* [REQUIRED ACTION] From the first line to the last, output the entries exactly.

RECORDED DATA section start
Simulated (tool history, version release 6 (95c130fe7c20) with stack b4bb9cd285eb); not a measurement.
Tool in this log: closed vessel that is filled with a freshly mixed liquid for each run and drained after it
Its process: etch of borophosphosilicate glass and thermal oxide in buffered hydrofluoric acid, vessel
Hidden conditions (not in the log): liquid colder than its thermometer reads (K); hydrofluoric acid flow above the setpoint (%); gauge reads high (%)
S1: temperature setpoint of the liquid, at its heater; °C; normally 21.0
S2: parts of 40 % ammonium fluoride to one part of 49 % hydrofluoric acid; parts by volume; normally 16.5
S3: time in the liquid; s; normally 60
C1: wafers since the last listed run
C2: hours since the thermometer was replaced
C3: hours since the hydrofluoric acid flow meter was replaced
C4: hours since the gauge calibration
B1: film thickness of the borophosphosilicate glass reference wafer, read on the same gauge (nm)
RECORDED DATA section end

* [YOUR SOLUTION]
Simulated (tool history, version release 6 (95c130fe7c20) with stack b4bb9cd285eb); not a measurement.
Tool in this log: closed vessel that is filled with a freshly mixed liquid for each run and drained after it
Its process: etch of borophosphosilicate glass and thermal oxide in buffered hydrofluoric acid, vessel
Hidden conditions (not in the log): liquid colder than its thermometer reads (K); hydrofluoric acid flow above the setpoint (%); gauge reads high (%)
S1: temperature setpoint of the liquid, at its heater; °C; normally 21.0
S2: parts of 40 % ammonium fluoride to one part of 49 % hydrofluoric acid; parts by volume; normally 16.5
S3: time in the liquid; s; normally 60
C1: wafers since the last listed run
C2: hours since the thermometer was replaced
C3: hours since the hydrofluoric acid flow meter was replaced
C4: hours since the gauge calibration
B1: film thickness of the borophosphosilicate glass reference wafer, read on the same gauge (nm)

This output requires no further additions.